Exercise: Once the line containing "S1: heater temperature setpoint; deg C" is found in the entries below, reproduce it and every line after it, stopping at and including the line containing "R1: mean film"; reproduce nothing else, and keep each line exact.

Supplied material:
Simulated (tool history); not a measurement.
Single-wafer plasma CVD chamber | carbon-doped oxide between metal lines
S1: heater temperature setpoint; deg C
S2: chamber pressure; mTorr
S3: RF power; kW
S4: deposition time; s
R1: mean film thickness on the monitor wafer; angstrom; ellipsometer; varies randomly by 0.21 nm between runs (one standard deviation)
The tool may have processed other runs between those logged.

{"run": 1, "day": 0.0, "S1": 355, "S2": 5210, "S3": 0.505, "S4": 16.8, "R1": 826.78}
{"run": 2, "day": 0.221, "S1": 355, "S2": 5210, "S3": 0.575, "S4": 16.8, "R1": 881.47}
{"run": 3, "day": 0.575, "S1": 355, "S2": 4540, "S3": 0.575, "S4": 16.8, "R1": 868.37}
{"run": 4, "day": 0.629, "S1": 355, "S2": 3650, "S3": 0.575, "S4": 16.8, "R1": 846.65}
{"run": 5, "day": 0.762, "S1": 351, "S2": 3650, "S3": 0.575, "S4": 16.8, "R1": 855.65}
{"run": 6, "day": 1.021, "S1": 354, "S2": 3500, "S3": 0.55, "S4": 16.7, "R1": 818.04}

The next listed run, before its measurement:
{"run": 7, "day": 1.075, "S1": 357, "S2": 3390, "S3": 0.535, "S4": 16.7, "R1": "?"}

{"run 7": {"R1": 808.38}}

Task solution:
S1: heater temperature setpoint; deg C
S2: chamber pressure; mTorr
S3: RF power; kW
S4: deposition time; s
R1: mean film thickness on the monitor wafer; angstrom; ellipsometer; varies randomly by 0.21 nm between runs (one standard deviation)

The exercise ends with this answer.